**Supplied data**

>>>>

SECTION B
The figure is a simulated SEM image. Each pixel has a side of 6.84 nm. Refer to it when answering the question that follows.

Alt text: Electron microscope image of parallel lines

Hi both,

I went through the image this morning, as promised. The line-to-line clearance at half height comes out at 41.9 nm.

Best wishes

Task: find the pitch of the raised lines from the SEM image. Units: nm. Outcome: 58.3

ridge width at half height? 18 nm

<<<<

**Required action**
Transcribe each line of the listing above precisely as it appears.

**Response area**
SECTION B
The figure is a simulated SEM image. Each pixel has a side of 6.84 nm. Refer to it when answering the question that follows.

Alt text: Electron microscope image of parallel lines

Hi both,

I went through the image this morning, as promised. The line-to-line clearance at half height comes out at 41.9 nm.

Best wishes

Task: find the pitch of the raised lines from the SEM image. Units: nm. Outcome: 58.3

ridge width at half height? 18 nm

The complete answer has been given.